* [Assignment]:
Starting at the top of the records, output every line through the one that contains "Log of one tool: hot", keeping each exactly as it appears.

##### Listed records #####

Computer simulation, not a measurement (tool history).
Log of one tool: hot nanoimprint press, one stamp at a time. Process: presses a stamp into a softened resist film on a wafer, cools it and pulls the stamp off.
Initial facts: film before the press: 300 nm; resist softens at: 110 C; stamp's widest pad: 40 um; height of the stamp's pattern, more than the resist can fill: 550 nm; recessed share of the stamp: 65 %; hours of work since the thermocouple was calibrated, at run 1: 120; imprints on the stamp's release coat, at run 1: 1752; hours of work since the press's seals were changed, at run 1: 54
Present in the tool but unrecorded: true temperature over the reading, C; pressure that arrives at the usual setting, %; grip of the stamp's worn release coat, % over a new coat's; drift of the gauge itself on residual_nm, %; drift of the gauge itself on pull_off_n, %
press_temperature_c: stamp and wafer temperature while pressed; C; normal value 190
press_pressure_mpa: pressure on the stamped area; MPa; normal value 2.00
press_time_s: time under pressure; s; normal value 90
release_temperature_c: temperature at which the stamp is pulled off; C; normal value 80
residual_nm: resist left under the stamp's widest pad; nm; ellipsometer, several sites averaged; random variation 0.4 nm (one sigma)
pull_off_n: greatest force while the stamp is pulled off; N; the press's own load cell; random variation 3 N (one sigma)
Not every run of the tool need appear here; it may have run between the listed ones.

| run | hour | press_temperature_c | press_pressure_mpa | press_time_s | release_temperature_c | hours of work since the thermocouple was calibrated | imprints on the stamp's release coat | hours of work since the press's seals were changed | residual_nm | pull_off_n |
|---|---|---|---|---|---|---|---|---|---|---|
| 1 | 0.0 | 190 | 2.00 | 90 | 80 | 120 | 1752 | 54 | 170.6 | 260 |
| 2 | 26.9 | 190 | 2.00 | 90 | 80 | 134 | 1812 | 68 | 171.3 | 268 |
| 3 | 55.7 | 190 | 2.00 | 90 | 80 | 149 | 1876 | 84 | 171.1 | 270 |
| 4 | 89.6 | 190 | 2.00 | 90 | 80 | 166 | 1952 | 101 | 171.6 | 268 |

#####

* [Exercise response]:
Computer simulation, not a measurement (tool history).
Log of one tool: hot nanoimprint press, one stamp at a time. Process: presses a stamp into a softened resist film on a wafer, cools it and pulls the stamp off.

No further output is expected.